_DATA PROVIDED_.
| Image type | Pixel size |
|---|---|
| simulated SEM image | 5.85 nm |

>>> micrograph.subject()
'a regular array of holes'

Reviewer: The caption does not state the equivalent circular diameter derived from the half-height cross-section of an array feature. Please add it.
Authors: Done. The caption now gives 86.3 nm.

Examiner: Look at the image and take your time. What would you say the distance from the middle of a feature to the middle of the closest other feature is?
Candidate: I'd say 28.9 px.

_REQUIRED ACTION_. Please copy the lines above from the line with "Authors: Done. The caption now gives 86.3 nm." up to and including the line with "Examiner: Look at", exactly as written and with nothing else.

_WRITTEN REPLY_.
Authors: Done. The caption now gives 86.3 nm.

Examiner: Look at the image and take your time. What would you say the distance from the middle of a feature to the middle of the closest other feature is?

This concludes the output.